**Brief**
In full and word for word, restate the lines of the listing.

━━━━━━━━━━━━━━━━

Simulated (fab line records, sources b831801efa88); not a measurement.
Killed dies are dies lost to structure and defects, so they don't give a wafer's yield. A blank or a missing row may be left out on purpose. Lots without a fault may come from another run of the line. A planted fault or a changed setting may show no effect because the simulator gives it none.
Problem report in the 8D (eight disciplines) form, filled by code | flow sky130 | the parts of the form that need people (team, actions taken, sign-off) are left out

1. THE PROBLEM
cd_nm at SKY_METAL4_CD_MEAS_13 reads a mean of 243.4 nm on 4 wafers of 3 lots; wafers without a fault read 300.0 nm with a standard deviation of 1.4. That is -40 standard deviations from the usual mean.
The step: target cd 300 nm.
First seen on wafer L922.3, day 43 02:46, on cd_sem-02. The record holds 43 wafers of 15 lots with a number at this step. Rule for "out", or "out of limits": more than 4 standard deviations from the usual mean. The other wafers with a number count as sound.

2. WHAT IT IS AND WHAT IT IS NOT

━━━━━━━━━━━━━━━━

**Expected answer**
Simulated (fab line records, sources b831801efa88); not a measurement.
Killed dies are dies lost to structure and defects, so they don't give a wafer's yield. A blank or a missing row may be left out on purpose. Lots without a fault may come from another run of the line. A planted fault or a changed setting may show no effect because the simulator gives it none.
Problem report in the 8D (eight disciplines) form, filled by code | flow sky130 | the parts of the form that need people (team, actions taken, sign-off) are left out

1. THE PROBLEM
cd_nm at SKY_METAL4_CD_MEAS_13 reads a mean of 243.4 nm on 4 wafers of 3 lots; wafers without a fault read 300.0 nm with a standard deviation of 1.4. That is -40 standard deviations from the usual mean.
The step: target cd 300 nm.
First seen on wafer L922.3, day 43 02:46, on cd_sem-02. The record holds 43 wafers of 15 lots with a number at this step. Rule for "out", or "out of limits": more than 4 standard deviations from the usual mean. The other wafers with a number count as sound.

2. WHAT IT IS AND WHAT IT IS NOT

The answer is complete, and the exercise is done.